--- Brief ---
Print the records again, character for character.

+ + + + + + +
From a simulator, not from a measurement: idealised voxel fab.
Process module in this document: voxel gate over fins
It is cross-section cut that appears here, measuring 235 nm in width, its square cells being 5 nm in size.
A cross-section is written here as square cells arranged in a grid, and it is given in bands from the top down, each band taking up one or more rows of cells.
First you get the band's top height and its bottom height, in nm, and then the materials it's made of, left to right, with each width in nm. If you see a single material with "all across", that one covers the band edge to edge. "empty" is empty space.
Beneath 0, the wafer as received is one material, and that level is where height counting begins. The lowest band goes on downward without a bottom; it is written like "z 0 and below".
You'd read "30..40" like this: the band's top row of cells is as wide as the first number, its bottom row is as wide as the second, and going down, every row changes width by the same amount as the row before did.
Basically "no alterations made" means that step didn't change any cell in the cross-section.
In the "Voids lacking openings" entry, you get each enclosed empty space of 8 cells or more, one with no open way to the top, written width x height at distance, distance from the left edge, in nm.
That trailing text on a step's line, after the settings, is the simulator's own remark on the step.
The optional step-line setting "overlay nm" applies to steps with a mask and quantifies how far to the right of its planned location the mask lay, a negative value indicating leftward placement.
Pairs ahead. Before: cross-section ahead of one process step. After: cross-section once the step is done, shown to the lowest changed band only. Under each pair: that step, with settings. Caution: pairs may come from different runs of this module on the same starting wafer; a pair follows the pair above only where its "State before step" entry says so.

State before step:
+ + + + + + +

--- Problem solution ---
From a simulator, not from a measurement: idealised voxel fab.
Process module in this document: voxel gate over fins
It is cross-section cut that appears here, measuring 235 nm in width, its square cells being 5 nm in size.
A cross-section is written here as square cells arranged in a grid, and it is given in bands from the top down, each band taking up one or more rows of cells.
First you get the band's top height and its bottom height, in nm, and then the materials it's made of, left to right, with each width in nm. If you see a single material with "all across", that one covers the band edge to edge. "empty" is empty space.
Beneath 0, the wafer as received is one material, and that level is where height counting begins. The lowest band goes on downward without a bottom; it is written like "z 0 and below".
You'd read "30..40" like this: the band's top row of cells is as wide as the first number, its bottom row is as wide as the second, and going down, every row changes width by the same amount as the row before did.
Basically "no alterations made" means that step didn't change any cell in the cross-section.
In the "Voids lacking openings" entry, you get each enclosed empty space of 8 cells or more, one with no open way to the top, written width x height at distance, distance from the left edge, in nm.
That trailing text on a step's line, after the settings, is the simulator's own remark on the step.
The optional step-line setting "overlay nm" applies to steps with a mask and quantifies how far to the right of its planned location the mask lay, a negative value indicating leftward placement.
Pairs ahead. Before: cross-section ahead of one process step. After: cross-section once the step is done, shown to the lowest changed band only. Under each pair: that step, with settings. Caution: pairs may come from different runs of this module on the same starting wafer; a pair follows the pair above only where its "State before step" entry says so.

State before step:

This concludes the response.